Please make an exact transcription of all the data that follows.

DATASET EXTRACT
◇ ◇ ◇
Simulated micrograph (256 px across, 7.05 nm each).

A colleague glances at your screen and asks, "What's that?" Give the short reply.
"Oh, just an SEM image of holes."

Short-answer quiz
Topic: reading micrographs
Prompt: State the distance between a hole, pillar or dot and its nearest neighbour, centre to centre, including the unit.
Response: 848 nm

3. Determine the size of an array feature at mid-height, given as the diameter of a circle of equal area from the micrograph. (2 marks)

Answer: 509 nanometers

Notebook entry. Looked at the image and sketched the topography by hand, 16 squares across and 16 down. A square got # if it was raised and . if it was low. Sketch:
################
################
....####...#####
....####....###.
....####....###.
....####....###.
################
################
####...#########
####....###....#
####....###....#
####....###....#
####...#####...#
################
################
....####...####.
◇ ◇ ◇

EXERCISE SOLUTION
Simulated micrograph (256 px across, 7.05 nm each).

A colleague glances at your screen and asks, "What's that?" Give the short reply.
"Oh, just an SEM image of holes."

Short-answer quiz
Topic: reading micrographs
Prompt: State the distance between a hole, pillar or dot and its nearest neighbour, centre to centre, including the unit.
Response: 848 nm

3. Determine the size of an array feature at mid-height, given as the diameter of a circle of equal area from the micrograph. (2 marks)

Answer: 509 nanometers

Notebook entry. Looked at the image and sketched the topography by hand, 16 squares across and 16 down. A square got # if it was raised and . if it was low. Sketch:
################
################
....####...#####
....####....###.
....####....###.
....####....###.
################
################
####...#########
####....###....#
####....###....#
####....###....#
####...#####...#
################
################
....####...####.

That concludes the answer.